::: Record extracts :::

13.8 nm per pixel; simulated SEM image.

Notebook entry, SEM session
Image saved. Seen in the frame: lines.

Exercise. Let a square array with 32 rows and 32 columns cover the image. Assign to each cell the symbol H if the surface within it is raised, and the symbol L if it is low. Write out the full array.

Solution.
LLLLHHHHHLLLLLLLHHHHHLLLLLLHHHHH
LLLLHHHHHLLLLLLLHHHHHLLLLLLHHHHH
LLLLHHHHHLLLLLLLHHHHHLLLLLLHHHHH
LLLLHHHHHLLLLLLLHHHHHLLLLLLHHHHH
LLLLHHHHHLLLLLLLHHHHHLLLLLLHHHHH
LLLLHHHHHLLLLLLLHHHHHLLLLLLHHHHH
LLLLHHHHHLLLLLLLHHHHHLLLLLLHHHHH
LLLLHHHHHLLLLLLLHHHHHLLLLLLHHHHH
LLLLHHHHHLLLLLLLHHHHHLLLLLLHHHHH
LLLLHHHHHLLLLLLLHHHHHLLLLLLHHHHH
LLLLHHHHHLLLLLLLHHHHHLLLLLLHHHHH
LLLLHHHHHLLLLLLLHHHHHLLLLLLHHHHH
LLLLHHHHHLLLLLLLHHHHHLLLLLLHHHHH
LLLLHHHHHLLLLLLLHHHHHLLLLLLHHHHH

:::

Required action — Return, line for line and unchanged, the data from its first line through the line containing "Exercise. Let a".

Written answer —
13.8 nm per pixel; simulated SEM image.

Notebook entry, SEM session
Image saved. Seen in the frame: lines.

Exercise. Let a square array with 32 rows and 32 columns cover the image. Assign to each cell the symbol H if the surface within it is raised, and the symbol L if it is low. Write out the full array.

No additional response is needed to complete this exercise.